[[ Entries supplied, beginning ]]

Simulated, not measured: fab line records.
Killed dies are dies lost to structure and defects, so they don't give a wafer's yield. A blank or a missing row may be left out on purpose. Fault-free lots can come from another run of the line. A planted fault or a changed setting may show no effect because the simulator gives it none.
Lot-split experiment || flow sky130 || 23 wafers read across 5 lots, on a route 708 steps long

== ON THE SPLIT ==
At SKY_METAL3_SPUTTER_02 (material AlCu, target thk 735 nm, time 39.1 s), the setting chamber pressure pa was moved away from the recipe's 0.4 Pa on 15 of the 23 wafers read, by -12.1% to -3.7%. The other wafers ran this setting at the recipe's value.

[[ Entries supplied, end ]]

Activity: Would you restate the whole listing word for word?

Exercise output:
Simulated, not measured: fab line records.
Killed dies are dies lost to structure and defects, so they don't give a wafer's yield. A blank or a missing row may be left out on purpose. Fault-free lots can come from another run of the line. A planted fault or a changed setting may show no effect because the simulator gives it none.
Lot-split experiment || flow sky130 || 23 wafers read across 5 lots, on a route 708 steps long

== ON THE SPLIT ==
At SKY_METAL3_SPUTTER_02 (material AlCu, target thk 735 nm, time 39.1 s), the setting chamber pressure pa was moved away from the recipe's 0.4 Pa on 15 of the 23 wafers read, by -12.1% to -3.7%. The other wafers ran this setting at the recipe's value.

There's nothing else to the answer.